[ASSIGNMENT]
Transcribe the records in full.

[EXTRACTED INFORMATION]
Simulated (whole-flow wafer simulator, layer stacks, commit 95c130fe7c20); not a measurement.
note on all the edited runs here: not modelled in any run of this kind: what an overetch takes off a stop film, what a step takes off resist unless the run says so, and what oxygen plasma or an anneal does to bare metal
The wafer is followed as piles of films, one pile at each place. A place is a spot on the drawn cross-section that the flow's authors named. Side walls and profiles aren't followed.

[ANSWER AREA]
Simulated (whole-flow wafer simulator, layer stacks, commit 95c130fe7c20); not a measurement.
note on all the edited runs here: not modelled in any run of this kind: what an overetch takes off a stop film, what a step takes off resist unless the run says so, and what oxygen plasma or an anneal does to bare metal
The wafer is followed as piles of films, one pile at each place. A place is a spot on the drawn cross-section that the flow's authors named. Side walls and profiles aren't followed.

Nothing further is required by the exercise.